● MATERIAL SHOWN
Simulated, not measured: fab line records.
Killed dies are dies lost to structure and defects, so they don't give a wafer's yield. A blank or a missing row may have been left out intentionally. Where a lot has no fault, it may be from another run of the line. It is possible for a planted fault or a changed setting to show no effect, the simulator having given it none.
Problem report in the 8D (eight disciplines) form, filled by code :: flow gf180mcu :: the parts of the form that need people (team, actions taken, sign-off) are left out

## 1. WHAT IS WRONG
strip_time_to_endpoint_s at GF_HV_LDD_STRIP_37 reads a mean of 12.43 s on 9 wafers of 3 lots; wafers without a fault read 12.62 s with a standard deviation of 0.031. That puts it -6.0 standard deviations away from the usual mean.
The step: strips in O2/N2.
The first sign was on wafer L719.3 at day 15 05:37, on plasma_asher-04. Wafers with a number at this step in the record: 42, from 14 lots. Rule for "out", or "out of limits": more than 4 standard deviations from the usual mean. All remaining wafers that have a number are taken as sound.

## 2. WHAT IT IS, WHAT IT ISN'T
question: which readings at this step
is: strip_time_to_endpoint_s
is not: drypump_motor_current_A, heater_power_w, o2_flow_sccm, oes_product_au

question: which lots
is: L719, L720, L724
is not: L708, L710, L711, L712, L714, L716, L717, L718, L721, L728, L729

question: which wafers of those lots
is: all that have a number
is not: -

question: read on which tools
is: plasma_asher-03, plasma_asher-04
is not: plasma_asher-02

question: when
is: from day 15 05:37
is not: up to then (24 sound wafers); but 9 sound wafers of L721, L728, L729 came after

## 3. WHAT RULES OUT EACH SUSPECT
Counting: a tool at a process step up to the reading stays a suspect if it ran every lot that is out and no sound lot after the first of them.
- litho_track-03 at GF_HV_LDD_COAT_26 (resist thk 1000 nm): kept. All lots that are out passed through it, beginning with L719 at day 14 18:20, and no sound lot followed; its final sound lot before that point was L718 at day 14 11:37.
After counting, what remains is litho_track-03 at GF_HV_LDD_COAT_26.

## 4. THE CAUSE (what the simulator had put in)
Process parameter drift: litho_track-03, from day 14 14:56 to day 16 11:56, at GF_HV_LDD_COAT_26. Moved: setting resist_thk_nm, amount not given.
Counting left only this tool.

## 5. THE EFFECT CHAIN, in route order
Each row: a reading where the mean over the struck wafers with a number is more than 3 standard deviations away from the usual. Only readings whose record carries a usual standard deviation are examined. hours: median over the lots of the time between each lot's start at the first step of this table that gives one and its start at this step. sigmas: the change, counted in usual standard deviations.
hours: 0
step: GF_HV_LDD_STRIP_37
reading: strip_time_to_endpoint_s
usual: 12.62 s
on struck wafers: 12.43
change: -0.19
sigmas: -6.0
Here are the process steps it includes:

● WORK ITEM
Extract, please, the lines from the start of the entries above through the one with "Killed dies are", both included, reproducing each exactly and adding nothing.

● YOUR SOLUTION
Simulated, not measured: fab line records.
Killed dies are dies lost to structure and defects, so they don't give a wafer's yield. A blank or a missing row may have been left out intentionally. Where a lot has no fault, it may be from another run of the line. It is possible for a planted fault or a changed setting to show no effect, the simulator having given it none.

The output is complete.